• **BRIEF**
Repeat exactly the opening lines of the records, ending with the line that contains "L137 | day 7".

• **DATA SUPPLIED**
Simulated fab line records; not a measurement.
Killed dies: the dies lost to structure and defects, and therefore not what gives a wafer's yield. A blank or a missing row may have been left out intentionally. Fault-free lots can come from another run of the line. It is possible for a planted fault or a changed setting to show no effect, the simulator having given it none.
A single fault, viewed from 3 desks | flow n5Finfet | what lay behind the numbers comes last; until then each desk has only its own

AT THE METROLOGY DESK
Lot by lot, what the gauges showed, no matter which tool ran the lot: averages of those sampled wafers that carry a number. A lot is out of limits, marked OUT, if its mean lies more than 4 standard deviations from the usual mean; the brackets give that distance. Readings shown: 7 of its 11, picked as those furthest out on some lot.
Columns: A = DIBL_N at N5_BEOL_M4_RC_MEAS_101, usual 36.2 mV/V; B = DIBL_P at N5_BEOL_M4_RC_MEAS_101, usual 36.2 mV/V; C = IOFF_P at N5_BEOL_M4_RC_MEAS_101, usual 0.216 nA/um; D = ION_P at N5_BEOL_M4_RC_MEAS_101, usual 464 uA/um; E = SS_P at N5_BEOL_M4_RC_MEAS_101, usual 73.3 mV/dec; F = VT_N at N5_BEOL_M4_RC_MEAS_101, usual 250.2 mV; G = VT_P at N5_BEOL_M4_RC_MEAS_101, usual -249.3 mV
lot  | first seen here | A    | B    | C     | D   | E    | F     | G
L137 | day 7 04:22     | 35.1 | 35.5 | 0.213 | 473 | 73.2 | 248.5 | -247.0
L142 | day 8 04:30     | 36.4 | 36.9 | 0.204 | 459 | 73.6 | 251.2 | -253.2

• **SOLUTION**
Simulated fab line records; not a measurement.
Killed dies: the dies lost to structure and defects, and therefore not what gives a wafer's yield. A blank or a missing row may have been left out intentionally. Fault-free lots can come from another run of the line. It is possible for a planted fault or a changed setting to show no effect, the simulator having given it none.
A single fault, viewed from 3 desks | flow n5Finfet | what lay behind the numbers comes last; until then each desk has only its own

AT THE METROLOGY DESK
Lot by lot, what the gauges showed, no matter which tool ran the lot: averages of those sampled wafers that carry a number. A lot is out of limits, marked OUT, if its mean lies more than 4 standard deviations from the usual mean; the brackets give that distance. Readings shown: 7 of its 11, picked as those furthest out on some lot.
Columns: A = DIBL_N at N5_BEOL_M4_RC_MEAS_101, usual 36.2 mV/V; B = DIBL_P at N5_BEOL_M4_RC_MEAS_101, usual 36.2 mV/V; C = IOFF_P at N5_BEOL_M4_RC_MEAS_101, usual 0.216 nA/um; D = ION_P at N5_BEOL_M4_RC_MEAS_101, usual 464 uA/um; E = SS_P at N5_BEOL_M4_RC_MEAS_101, usual 73.3 mV/dec; F = VT_N at N5_BEOL_M4_RC_MEAS_101, usual 250.2 mV; G = VT_P at N5_BEOL_M4_RC_MEAS_101, usual -249.3 mV
lot  | first seen here | A    | B    | C     | D   | E    | F     | G
L137 | day 7 04:22     | 35.1 | 35.5 | 0.213 | 473 | 73.2 | 248.5 | -247.0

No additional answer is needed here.